**Recorded information:**
———

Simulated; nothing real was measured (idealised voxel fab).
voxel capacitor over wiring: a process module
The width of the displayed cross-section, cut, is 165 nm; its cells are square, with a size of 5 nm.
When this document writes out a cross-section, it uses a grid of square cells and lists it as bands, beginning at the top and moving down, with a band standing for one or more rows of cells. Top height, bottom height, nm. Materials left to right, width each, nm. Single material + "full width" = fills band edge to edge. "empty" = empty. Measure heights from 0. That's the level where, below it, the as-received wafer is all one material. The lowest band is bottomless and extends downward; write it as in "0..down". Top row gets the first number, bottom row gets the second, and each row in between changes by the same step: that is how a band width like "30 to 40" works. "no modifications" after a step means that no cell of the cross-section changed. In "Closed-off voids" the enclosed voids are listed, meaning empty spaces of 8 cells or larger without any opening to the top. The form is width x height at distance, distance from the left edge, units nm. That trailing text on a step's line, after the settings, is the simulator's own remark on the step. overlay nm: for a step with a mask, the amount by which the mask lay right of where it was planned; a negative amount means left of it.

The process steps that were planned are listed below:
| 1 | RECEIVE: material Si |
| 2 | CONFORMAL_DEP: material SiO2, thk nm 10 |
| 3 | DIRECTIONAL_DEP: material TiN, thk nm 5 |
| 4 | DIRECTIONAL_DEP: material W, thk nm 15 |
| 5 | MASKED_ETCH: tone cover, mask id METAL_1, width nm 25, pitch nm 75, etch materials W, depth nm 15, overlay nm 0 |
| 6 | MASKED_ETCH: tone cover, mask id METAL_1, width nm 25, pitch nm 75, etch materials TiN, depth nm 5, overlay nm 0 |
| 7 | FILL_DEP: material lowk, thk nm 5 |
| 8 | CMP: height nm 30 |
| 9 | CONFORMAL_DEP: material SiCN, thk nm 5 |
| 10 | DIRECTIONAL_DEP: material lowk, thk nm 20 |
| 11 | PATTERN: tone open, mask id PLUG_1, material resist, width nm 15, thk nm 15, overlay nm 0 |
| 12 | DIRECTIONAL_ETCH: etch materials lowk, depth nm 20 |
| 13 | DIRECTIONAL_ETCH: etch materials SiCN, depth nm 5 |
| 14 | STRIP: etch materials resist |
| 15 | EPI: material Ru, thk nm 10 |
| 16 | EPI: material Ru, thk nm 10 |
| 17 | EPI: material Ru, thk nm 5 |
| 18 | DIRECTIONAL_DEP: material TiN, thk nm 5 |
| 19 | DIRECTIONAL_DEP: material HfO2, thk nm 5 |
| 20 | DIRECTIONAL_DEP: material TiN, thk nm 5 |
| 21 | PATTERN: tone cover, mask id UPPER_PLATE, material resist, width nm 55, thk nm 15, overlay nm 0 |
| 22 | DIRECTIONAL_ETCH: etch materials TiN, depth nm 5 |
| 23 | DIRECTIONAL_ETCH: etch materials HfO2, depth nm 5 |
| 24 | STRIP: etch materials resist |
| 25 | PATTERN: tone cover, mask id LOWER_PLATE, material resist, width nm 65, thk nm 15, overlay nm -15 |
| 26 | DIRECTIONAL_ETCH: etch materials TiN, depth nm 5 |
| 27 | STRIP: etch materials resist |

———

Once the line with "depth nm 15, overlay nm 0 |" is found in the records above, print exactly that line and every line after it through the line with "height nm 30 |".

**Reply:**
| 5 | MASKED_ETCH: tone cover, mask id METAL_1, width nm 25, pitch nm 75, etch materials W, depth nm 15, overlay nm 0 |
| 6 | MASKED_ETCH: tone cover, mask id METAL_1, width nm 25, pitch nm 75, etch materials TiN, depth nm 5, overlay nm 0 |
| 7 | FILL_DEP: material lowk, thk nm 5 |
| 8 | CMP: height nm 30 |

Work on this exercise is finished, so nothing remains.